= Input data =
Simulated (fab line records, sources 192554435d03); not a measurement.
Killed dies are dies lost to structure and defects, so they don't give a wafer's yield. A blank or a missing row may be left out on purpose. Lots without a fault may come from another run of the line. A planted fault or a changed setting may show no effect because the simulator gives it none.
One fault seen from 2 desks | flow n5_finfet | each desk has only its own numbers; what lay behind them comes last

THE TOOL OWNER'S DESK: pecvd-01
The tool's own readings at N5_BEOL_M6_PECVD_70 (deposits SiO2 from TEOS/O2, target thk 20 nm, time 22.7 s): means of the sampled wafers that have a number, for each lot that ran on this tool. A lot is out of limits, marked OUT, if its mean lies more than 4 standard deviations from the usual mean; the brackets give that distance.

= Requirement =
Extract, word for word, each line of the listing above.

= Exercise answer =
Simulated (fab line records, sources 192554435d03); not a measurement.
Killed dies are dies lost to structure and defects, so they don't give a wafer's yield. A blank or a missing row may be left out on purpose. Lots without a fault may come from another run of the line. A planted fault or a changed setting may show no effect because the simulator gives it none.
One fault seen from 2 desks | flow n5_finfet | each desk has only its own numbers; what lay behind them comes last

THE TOOL OWNER'S DESK: pecvd-01
The tool's own readings at N5_BEOL_M6_PECVD_70 (deposits SiO2 from TEOS/O2, target thk 20 nm, time 22.7 s): means of the sampled wafers that have a number, for each lot that ran on this tool. A lot is out of limits, marked OUT, if its mean lies more than 4 standard deviations from the usual mean; the brackets give that distance.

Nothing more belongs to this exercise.